SOURCE MATERIAL —
===
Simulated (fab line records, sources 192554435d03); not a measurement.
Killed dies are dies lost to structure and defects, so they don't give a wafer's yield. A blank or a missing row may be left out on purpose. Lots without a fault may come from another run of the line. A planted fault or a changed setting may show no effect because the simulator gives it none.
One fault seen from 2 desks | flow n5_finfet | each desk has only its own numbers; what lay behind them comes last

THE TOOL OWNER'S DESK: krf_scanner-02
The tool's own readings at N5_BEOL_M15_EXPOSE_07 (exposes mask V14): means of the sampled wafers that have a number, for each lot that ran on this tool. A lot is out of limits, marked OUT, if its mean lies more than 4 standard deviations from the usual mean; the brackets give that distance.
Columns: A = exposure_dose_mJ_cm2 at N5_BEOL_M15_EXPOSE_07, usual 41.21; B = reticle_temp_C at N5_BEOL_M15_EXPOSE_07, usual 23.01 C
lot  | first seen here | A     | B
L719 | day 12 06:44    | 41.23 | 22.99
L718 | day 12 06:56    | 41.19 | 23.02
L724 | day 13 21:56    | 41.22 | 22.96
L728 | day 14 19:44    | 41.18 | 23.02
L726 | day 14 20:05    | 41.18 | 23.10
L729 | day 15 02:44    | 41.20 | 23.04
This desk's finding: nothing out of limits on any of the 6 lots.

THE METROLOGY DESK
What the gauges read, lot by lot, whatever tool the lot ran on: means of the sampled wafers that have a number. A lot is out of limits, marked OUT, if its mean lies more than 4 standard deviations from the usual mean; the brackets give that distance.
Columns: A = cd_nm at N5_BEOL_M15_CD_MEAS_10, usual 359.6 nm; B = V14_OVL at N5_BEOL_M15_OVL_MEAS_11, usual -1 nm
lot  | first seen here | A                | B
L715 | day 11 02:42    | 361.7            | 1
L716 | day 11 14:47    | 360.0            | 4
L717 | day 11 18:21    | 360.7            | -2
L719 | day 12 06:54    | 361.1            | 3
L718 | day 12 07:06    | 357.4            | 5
===

WORK ORDER —
Print only the lines that run from the start of the listing to the line bearing "THE METROLOGY DESK"; please keep the first line and that last one, exactly as they appear.

RESPONSE —
Simulated (fab line records, sources 192554435d03); not a measurement.
Killed dies are dies lost to structure and defects, so they don't give a wafer's yield. A blank or a missing row may be left out on purpose. Lots without a fault may come from another run of the line. A planted fault or a changed setting may show no effect because the simulator gives it none.
One fault seen from 2 desks | flow n5_finfet | each desk has only its own numbers; what lay behind them comes last

THE TOOL OWNER'S DESK: krf_scanner-02
The tool's own readings at N5_BEOL_M15_EXPOSE_07 (exposes mask V14): means of the sampled wafers that have a number, for each lot that ran on this tool. A lot is out of limits, marked OUT, if its mean lies more than 4 standard deviations from the usual mean; the brackets give that distance.
Columns: A = exposure_dose_mJ_cm2 at N5_BEOL_M15_EXPOSE_07, usual 41.21; B = reticle_temp_C at N5_BEOL_M15_EXPOSE_07, usual 23.01 C
lot  | first seen here | A     | B
L719 | day 12 06:44    | 41.23 | 22.99
L718 | day 12 06:56    | 41.19 | 23.02
L724 | day 13 21:56    | 41.22 | 22.96
L728 | day 14 19:44    | 41.18 | 23.02
L726 | day 14 20:05    | 41.18 | 23.10
L729 | day 15 02:44    | 41.20 | 23.04
This desk's finding: nothing out of limits on any of the 6 lots.

THE METROLOGY DESK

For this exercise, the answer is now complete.